▶ Work item
Below is a listing. Set down exactly the lines from the one containing "NHARC_A_BLC_SOFTBAKE_05, heater power" through the one containing "2. WHAT THIS IS AND IS NOT", both ends included, and leave out the rest.

◆ ◆ ◆ ◆ ◆ ◆ ◆

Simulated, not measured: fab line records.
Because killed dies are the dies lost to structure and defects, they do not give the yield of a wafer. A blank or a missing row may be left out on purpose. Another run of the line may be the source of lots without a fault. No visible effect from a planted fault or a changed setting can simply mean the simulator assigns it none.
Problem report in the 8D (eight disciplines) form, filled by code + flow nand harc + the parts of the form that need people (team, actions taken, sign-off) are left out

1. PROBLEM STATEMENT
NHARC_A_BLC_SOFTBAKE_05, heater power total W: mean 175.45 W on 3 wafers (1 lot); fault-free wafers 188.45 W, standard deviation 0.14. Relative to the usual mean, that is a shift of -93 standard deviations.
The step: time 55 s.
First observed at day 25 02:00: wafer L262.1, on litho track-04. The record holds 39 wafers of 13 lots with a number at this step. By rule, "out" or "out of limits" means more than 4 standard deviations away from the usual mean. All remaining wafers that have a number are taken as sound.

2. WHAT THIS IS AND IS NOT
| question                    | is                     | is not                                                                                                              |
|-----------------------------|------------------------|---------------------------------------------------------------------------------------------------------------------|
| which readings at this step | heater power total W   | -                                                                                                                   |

◆ ◆ ◆ ◆ ◆ ◆ ◆

▶ Exercise output
NHARC_A_BLC_SOFTBAKE_05, heater power total W: mean 175.45 W on 3 wafers (1 lot); fault-free wafers 188.45 W, standard deviation 0.14. Relative to the usual mean, that is a shift of -93 standard deviations.
The step: time 55 s.
First observed at day 25 02:00: wafer L262.1, on litho track-04. The record holds 39 wafers of 13 lots with a number at this step. By rule, "out" or "out of limits" means more than 4 standard deviations away from the usual mean. All remaining wafers that have a number are taken as sound.

2. WHAT THIS IS AND IS NOT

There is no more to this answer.